▸ BRIEF
Exact repetition is the task: copy every entry below.

#### DATA PROVIDED

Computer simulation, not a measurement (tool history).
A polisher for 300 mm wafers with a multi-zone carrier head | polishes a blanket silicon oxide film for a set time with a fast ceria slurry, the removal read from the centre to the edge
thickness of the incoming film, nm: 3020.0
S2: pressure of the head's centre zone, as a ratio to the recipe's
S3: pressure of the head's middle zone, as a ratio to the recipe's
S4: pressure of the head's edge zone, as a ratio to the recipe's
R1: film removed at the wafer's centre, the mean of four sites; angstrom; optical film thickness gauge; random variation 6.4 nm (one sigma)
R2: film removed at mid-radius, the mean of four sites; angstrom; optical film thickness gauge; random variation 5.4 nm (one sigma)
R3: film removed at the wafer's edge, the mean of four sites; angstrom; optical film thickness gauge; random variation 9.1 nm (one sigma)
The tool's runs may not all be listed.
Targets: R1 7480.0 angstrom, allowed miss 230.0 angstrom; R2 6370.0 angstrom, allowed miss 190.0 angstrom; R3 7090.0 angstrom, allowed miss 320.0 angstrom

########

▸ RESPONSE
Computer simulation, not a measurement (tool history).
A polisher for 300 mm wafers with a multi-zone carrier head | polishes a blanket silicon oxide film for a set time with a fast ceria slurry, the removal read from the centre to the edge
thickness of the incoming film, nm: 3020.0
S2: pressure of the head's centre zone, as a ratio to the recipe's
S3: pressure of the head's middle zone, as a ratio to the recipe's
S4: pressure of the head's edge zone, as a ratio to the recipe's
R1: film removed at the wafer's centre, the mean of four sites; angstrom; optical film thickness gauge; random variation 6.4 nm (one sigma)
R2: film removed at mid-radius, the mean of four sites; angstrom; optical film thickness gauge; random variation 5.4 nm (one sigma)
R3: film removed at the wafer's edge, the mean of four sites; angstrom; optical film thickness gauge; random variation 9.1 nm (one sigma)
The tool's runs may not all be listed.
Targets: R1 7480.0 angstrom, allowed miss 230.0 angstrom; R2 6370.0 angstrom, allowed miss 190.0 angstrom; R3 7090.0 angstrom, allowed miss 320.0 angstrom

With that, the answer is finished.